Given information:
★ ★ ★ ★ ★ ★ ★
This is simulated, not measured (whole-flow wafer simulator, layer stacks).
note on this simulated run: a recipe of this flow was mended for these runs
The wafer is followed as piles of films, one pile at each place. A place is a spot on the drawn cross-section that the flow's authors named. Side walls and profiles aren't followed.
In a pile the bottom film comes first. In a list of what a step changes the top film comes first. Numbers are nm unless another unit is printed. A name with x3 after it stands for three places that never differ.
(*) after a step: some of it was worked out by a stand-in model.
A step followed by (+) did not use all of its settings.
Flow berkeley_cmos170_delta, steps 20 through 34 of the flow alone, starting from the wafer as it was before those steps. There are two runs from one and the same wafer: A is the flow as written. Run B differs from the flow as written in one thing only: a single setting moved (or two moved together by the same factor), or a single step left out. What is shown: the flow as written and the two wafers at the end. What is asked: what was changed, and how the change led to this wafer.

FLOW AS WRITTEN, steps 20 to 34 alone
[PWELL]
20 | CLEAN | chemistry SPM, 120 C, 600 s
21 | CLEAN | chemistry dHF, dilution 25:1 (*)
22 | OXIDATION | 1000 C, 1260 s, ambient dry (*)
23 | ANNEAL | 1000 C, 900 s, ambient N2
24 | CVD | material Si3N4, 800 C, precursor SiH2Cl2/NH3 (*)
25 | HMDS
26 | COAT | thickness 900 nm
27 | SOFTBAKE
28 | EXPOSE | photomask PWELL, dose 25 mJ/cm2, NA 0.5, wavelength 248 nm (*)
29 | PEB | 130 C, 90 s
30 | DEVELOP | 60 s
★ ★ ★ ★ ★ ★ ★

Task item: Go through the records above and copy each one exactly.

Exercise result:
This is simulated, not measured (whole-flow wafer simulator, layer stacks).
note on this simulated run: a recipe of this flow was mended for these runs
The wafer is followed as piles of films, one pile at each place. A place is a spot on the drawn cross-section that the flow's authors named. Side walls and profiles aren't followed.
In a pile the bottom film comes first. In a list of what a step changes the top film comes first. Numbers are nm unless another unit is printed. A name with x3 after it stands for three places that never differ.
(*) after a step: some of it was worked out by a stand-in model.
A step followed by (+) did not use all of its settings.
Flow berkeley_cmos170_delta, steps 20 through 34 of the flow alone, starting from the wafer as it was before those steps. There are two runs from one and the same wafer: A is the flow as written. Run B differs from the flow as written in one thing only: a single setting moved (or two moved together by the same factor), or a single step left out. What is shown: the flow as written and the two wafers at the end. What is asked: what was changed, and how the change led to this wafer.

FLOW AS WRITTEN, steps 20 to 34 alone
[PWELL]
20 | CLEAN | chemistry SPM, 120 C, 600 s
21 | CLEAN | chemistry dHF, dilution 25:1 (*)
22 | OXIDATION | 1000 C, 1260 s, ambient dry (*)
23 | ANNEAL | 1000 C, 900 s, ambient N2
24 | CVD | material Si3N4, 800 C, precursor SiH2Cl2/NH3 (*)
25 | HMDS
26 | COAT | thickness 900 nm
27 | SOFTBAKE
28 | EXPOSE | photomask PWELL, dose 25 mJ/cm2, NA 0.5, wavelength 248 nm (*)
29 | PEB | 130 C, 90 s
30 | DEVELOP | 60 s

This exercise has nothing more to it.